Work instruction = All of the data needs to be repeated exactly.

Given information =
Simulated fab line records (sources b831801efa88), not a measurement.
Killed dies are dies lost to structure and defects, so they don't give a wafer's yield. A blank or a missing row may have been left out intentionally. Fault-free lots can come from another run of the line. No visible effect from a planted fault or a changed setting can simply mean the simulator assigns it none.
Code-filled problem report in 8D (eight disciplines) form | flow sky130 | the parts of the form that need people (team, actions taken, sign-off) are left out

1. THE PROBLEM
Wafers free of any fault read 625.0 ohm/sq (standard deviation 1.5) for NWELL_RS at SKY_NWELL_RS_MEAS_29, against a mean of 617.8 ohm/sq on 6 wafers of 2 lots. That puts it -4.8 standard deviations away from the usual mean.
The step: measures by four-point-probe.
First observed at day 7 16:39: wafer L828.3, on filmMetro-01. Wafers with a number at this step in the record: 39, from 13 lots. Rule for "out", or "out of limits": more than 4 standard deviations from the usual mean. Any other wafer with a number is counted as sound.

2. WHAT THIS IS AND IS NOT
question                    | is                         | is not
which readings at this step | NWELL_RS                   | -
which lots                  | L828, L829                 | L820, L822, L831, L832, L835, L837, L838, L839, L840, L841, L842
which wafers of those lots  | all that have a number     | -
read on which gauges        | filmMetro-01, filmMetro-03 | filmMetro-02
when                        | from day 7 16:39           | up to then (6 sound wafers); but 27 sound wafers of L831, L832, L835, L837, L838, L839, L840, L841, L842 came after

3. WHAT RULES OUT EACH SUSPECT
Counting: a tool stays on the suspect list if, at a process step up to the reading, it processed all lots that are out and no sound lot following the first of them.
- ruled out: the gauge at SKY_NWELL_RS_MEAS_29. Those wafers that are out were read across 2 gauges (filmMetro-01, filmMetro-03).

Task result =
Simulated fab line records (sources b831801efa88), not a measurement.
Killed dies are dies lost to structure and defects, so they don't give a wafer's yield. A blank or a missing row may have been left out intentionally. Fault-free lots can come from another run of the line. No visible effect from a planted fault or a changed setting can simply mean the simulator assigns it none.
Code-filled problem report in 8D (eight disciplines) form | flow sky130 | the parts of the form that need people (team, actions taken, sign-off) are left out

1. THE PROBLEM
Wafers free of any fault read 625.0 ohm/sq (standard deviation 1.5) for NWELL_RS at SKY_NWELL_RS_MEAS_29, against a mean of 617.8 ohm/sq on 6 wafers of 2 lots. That puts it -4.8 standard deviations away from the usual mean.
The step: measures by four-point-probe.
First observed at day 7 16:39: wafer L828.3, on filmMetro-01. Wafers with a number at this step in the record: 39, from 13 lots. Rule for "out", or "out of limits": more than 4 standard deviations from the usual mean. Any other wafer with a number is counted as sound.

2. WHAT THIS IS AND IS NOT
question                    | is                         | is not
which readings at this step | NWELL_RS                   | -
which lots                  | L828, L829                 | L820, L822, L831, L832, L835, L837, L838, L839, L840, L841, L842
which wafers of those lots  | all that have a number     | -
read on which gauges        | filmMetro-01, filmMetro-03 | filmMetro-02
when                        | from day 7 16:39           | up to then (6 sound wafers); but 27 sound wafers of L831, L832, L835, L837, L838, L839, L840, L841, L842 came after

3. WHAT RULES OUT EACH SUSPECT
Counting: a tool stays on the suspect list if, at a process step up to the reading, it processed all lots that are out and no sound lot following the first of them.
- ruled out: the gauge at SKY_NWELL_RS_MEAS_29. Those wafers that are out were read across 2 gauges (filmMetro-01, filmMetro-03).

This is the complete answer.